=-=-=

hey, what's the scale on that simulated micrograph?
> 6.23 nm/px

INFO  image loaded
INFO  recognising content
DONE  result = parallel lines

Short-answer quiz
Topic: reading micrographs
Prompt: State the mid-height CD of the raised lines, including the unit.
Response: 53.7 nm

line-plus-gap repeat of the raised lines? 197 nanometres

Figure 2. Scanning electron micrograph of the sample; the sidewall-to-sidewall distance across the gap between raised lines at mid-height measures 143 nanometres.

=-=-=

→ Work task: Once the line containing "line-plus-gap repeat of" has been set down, nothing more is wanted; set down each line of the listing above up to it exactly, starting with the first.

→ Task result:
hey, what's the scale on that simulated micrograph?
> 6.23 nm/px

INFO  image loaded
INFO  recognising content
DONE  result = parallel lines

Short-answer quiz
Topic: reading micrographs
Prompt: State the mid-height CD of the raised lines, including the unit.
Response: 53.7 nm

line-plus-gap repeat of the raised lines? 197 nanometres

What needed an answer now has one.